BRIEF: Each record below must be returned exactly, with no line left out.

SOURCE DATA:
▼
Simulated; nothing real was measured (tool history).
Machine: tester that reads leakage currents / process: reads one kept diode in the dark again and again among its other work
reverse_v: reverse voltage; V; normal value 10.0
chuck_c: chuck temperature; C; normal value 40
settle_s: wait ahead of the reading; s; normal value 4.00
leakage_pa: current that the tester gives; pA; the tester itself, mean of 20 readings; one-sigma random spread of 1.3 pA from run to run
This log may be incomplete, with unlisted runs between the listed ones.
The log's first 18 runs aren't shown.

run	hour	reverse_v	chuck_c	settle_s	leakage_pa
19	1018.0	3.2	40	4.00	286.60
▲

WRITTEN REPLY:
Simulated; nothing real was measured (tool history).
Machine: tester that reads leakage currents / process: reads one kept diode in the dark again and again among its other work
reverse_v: reverse voltage; V; normal value 10.0
chuck_c: chuck temperature; C; normal value 40
settle_s: wait ahead of the reading; s; normal value 4.00
leakage_pa: current that the tester gives; pA; the tester itself, mean of 20 readings; one-sigma random spread of 1.3 pA from run to run
This log may be incomplete, with unlisted runs between the listed ones.
The log's first 18 runs aren't shown.

run	hour	reverse_v	chuck_c	settle_s	leakage_pa
19	1018.0	3.2	40	4.00	286.60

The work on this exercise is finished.